· · · · ·
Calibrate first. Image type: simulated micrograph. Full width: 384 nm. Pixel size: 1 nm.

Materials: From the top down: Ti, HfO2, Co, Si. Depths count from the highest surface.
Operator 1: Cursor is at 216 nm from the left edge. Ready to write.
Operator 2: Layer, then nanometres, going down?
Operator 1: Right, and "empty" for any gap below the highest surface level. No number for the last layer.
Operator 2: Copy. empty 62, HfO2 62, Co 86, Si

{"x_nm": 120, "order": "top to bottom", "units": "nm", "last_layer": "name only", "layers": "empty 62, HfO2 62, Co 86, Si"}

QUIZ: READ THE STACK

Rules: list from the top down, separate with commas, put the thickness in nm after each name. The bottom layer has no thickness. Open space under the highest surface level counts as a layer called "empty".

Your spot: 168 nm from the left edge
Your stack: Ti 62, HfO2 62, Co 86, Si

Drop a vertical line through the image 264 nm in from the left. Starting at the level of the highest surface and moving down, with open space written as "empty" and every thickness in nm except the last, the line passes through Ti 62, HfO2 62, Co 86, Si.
· · · · ·

> BRIEF
Exactly as they appear above, output the lines of the data from the first through the one that contains "Your stack: Ti 62, HfO2 62, Co 86, Si", and only those lines.

> EXERCISE OUTPUT
Calibrate first. Image type: simulated micrograph. Full width: 384 nm. Pixel size: 1 nm.

Materials: From the top down: Ti, HfO2, Co, Si. Depths count from the highest surface.
Operator 1: Cursor is at 216 nm from the left edge. Ready to write.
Operator 2: Layer, then nanometres, going down?
Operator 1: Right, and "empty" for any gap below the highest surface level. No number for the last layer.
Operator 2: Copy. empty 62, HfO2 62, Co 86, Si

{"x_nm": 120, "order": "top to bottom", "units": "nm", "last_layer": "name only", "layers": "empty 62, HfO2 62, Co 86, Si"}

QUIZ: READ THE STACK

Rules: list from the top down, separate with commas, put the thickness in nm after each name. The bottom layer has no thickness. Open space under the highest surface level counts as a layer called "empty".

Your spot: 168 nm from the left edge
Your stack: Ti 62, HfO2 62, Co 86, Si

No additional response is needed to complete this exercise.